Segment Start: EXCERPTED DATA
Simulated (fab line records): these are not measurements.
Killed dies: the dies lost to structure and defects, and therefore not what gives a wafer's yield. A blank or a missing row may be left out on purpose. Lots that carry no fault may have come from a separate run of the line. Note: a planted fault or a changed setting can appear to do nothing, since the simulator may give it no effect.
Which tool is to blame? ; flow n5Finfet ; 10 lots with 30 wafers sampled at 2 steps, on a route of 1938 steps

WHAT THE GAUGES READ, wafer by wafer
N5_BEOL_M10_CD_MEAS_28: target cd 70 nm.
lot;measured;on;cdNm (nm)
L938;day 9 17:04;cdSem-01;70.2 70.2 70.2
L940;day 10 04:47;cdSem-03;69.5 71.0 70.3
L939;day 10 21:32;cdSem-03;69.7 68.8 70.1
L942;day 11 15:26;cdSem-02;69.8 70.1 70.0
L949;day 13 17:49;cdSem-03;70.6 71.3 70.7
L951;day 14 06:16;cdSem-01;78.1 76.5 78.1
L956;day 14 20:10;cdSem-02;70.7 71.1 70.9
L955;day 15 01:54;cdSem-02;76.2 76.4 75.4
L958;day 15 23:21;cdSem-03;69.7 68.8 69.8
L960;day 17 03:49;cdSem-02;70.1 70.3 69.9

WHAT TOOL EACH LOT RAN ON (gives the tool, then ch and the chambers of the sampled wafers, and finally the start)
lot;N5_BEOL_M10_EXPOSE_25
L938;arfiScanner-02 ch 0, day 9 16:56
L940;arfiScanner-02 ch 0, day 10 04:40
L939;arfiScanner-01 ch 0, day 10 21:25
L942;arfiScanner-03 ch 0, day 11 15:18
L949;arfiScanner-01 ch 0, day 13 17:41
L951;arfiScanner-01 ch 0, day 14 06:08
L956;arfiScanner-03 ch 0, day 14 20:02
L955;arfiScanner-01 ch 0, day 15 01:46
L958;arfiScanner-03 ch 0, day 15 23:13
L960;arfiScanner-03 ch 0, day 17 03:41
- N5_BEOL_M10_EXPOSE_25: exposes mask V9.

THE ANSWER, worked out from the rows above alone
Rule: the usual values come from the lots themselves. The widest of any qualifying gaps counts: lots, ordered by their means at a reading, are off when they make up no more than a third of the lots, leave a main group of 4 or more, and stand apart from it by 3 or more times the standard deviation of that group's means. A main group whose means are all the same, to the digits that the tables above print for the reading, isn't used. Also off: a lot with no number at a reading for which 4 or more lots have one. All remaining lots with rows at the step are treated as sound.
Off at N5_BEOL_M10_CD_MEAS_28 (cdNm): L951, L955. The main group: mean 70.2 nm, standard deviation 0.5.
Segment End: EXCERPTED DATA

[ASSIGNMENT] Lines from the top of the data above through the line containing "L956;arfiScanner-03 ch 0, day 14 20:02" must be repeated exactly. All other lines stay out.

[SOLUTION]
Simulated (fab line records): these are not measurements.
Killed dies: the dies lost to structure and defects, and therefore not what gives a wafer's yield. A blank or a missing row may be left out on purpose. Lots that carry no fault may have come from a separate run of the line. Note: a planted fault or a changed setting can appear to do nothing, since the simulator may give it no effect.
Which tool is to blame? ; flow n5Finfet ; 10 lots with 30 wafers sampled at 2 steps, on a route of 1938 steps

WHAT THE GAUGES READ, wafer by wafer
N5_BEOL_M10_CD_MEAS_28: target cd 70 nm.
lot;measured;on;cdNm (nm)
L938;day 9 17:04;cdSem-01;70.2 70.2 70.2
L940;day 10 04:47;cdSem-03;69.5 71.0 70.3
L939;day 10 21:32;cdSem-03;69.7 68.8 70.1
L942;day 11 15:26;cdSem-02;69.8 70.1 70.0
L949;day 13 17:49;cdSem-03;70.6 71.3 70.7
L951;day 14 06:16;cdSem-01;78.1 76.5 78.1
L956;day 14 20:10;cdSem-02;70.7 71.1 70.9
L955;day 15 01:54;cdSem-02;76.2 76.4 75.4
L958;day 15 23:21;cdSem-03;69.7 68.8 69.8
L960;day 17 03:49;cdSem-02;70.1 70.3 69.9

WHAT TOOL EACH LOT RAN ON (gives the tool, then ch and the chambers of the sampled wafers, and finally the start)
lot;N5_BEOL_M10_EXPOSE_25
L938;arfiScanner-02 ch 0, day 9 16:56
L940;arfiScanner-02 ch 0, day 10 04:40
L939;arfiScanner-01 ch 0, day 10 21:25
L942;arfiScanner-03 ch 0, day 11 15:18
L949;arfiScanner-01 ch 0, day 13 17:41
L951;arfiScanner-01 ch 0, day 14 06:08
L956;arfiScanner-03 ch 0, day 14 20:02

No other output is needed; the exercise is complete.